——
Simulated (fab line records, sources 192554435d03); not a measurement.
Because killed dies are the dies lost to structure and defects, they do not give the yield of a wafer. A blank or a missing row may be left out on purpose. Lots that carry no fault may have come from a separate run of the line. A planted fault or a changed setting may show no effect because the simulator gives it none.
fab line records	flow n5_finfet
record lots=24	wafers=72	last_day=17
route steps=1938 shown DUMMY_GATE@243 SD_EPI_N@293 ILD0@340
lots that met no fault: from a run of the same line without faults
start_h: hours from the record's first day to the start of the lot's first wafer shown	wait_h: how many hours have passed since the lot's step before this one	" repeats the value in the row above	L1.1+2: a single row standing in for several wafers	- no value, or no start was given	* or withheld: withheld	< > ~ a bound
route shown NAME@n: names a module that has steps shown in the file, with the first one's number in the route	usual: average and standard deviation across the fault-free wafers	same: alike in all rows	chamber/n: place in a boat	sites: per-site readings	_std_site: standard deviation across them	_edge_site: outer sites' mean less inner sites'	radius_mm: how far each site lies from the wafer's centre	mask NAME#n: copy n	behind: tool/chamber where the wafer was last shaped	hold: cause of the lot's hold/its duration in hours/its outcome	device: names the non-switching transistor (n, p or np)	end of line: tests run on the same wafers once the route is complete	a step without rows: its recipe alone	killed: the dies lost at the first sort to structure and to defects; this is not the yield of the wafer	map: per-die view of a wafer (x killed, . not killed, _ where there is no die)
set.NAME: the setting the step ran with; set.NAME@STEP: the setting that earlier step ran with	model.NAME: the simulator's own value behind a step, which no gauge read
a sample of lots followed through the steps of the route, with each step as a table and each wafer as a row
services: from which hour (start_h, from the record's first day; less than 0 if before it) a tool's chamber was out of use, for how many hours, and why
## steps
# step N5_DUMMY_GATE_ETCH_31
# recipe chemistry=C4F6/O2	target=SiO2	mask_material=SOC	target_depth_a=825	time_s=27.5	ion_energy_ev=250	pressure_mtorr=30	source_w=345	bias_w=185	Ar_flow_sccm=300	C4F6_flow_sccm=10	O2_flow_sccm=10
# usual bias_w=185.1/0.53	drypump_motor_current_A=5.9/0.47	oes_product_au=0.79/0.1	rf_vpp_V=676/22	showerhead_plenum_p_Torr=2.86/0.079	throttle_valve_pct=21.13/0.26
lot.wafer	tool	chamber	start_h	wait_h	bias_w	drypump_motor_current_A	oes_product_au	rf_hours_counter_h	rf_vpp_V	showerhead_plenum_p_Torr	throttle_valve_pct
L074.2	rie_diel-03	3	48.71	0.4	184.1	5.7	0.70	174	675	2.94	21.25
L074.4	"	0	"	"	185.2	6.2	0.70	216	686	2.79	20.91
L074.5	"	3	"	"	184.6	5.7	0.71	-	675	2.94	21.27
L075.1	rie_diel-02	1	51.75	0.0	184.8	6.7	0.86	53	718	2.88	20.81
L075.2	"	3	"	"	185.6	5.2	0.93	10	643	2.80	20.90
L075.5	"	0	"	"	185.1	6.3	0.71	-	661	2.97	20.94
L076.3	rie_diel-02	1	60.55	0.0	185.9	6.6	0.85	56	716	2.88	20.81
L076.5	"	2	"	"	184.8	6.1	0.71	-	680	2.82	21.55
——

Output the lines above exactly, but only those between the line holding "lots that met" and the line holding "a sample of", inclusive.

# EXERCISE OUTPUT
lots that met no fault: from a run of the same line without faults
start_h: hours from the record's first day to the start of the lot's first wafer shown	wait_h: how many hours have passed since the lot's step before this one	" repeats the value in the row above	L1.1+2: a single row standing in for several wafers	- no value, or no start was given	* or withheld: withheld	< > ~ a bound
route shown NAME@n: names a module that has steps shown in the file, with the first one's number in the route	usual: average and standard deviation across the fault-free wafers	same: alike in all rows	chamber/n: place in a boat	sites: per-site readings	_std_site: standard deviation across them	_edge_site: outer sites' mean less inner sites'	radius_mm: how far each site lies from the wafer's centre	mask NAME#n: copy n	behind: tool/chamber where the wafer was last shaped	hold: cause of the lot's hold/its duration in hours/its outcome	device: names the non-switching transistor (n, p or np)	end of line: tests run on the same wafers once the route is complete	a step without rows: its recipe alone	killed: the dies lost at the first sort to structure and to defects; this is not the yield of the wafer	map: per-die view of a wafer (x killed, . not killed, _ where there is no die)
set.NAME: the setting the step ran with; set.NAME@STEP: the setting that earlier step ran with	model.NAME: the simulator's own value behind a step, which no gauge read
a sample of lots followed through the steps of the route, with each step as a table and each wafer as a row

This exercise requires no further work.